- - -
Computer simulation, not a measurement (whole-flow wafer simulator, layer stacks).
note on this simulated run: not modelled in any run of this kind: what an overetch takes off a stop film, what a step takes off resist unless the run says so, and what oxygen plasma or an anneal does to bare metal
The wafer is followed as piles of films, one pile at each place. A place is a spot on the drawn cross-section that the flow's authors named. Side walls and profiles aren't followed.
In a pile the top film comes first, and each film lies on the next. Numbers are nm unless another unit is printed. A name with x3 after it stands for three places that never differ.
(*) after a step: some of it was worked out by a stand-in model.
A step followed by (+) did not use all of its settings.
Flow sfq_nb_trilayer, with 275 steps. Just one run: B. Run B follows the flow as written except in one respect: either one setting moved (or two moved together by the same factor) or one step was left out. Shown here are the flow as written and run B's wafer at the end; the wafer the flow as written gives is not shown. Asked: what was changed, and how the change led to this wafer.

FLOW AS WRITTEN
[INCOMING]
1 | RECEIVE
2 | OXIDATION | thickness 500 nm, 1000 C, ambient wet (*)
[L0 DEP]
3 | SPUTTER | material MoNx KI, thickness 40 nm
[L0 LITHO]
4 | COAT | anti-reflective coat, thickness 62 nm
- - -

Task item: What is needed is an exact transcription of every entry above.

Your solution:
Computer simulation, not a measurement (whole-flow wafer simulator, layer stacks).
note on this simulated run: not modelled in any run of this kind: what an overetch takes off a stop film, what a step takes off resist unless the run says so, and what oxygen plasma or an anneal does to bare metal
The wafer is followed as piles of films, one pile at each place. A place is a spot on the drawn cross-section that the flow's authors named. Side walls and profiles aren't followed.
In a pile the top film comes first, and each film lies on the next. Numbers are nm unless another unit is printed. A name with x3 after it stands for three places that never differ.
(*) after a step: some of it was worked out by a stand-in model.
A step followed by (+) did not use all of its settings.
Flow sfq_nb_trilayer, with 275 steps. Just one run: B. Run B follows the flow as written except in one respect: either one setting moved (or two moved together by the same factor) or one step was left out. Shown here are the flow as written and run B's wafer at the end; the wafer the flow as written gives is not shown. Asked: what was changed, and how the change led to this wafer.

FLOW AS WRITTEN
[INCOMING]
1 | RECEIVE
2 | OXIDATION | thickness 500 nm, 1000 C, ambient wet (*)
[L0 DEP]
3 | SPUTTER | material MoNx KI, thickness 40 nm
[L0 LITHO]
4 | COAT | anti-reflective coat, thickness 62 nm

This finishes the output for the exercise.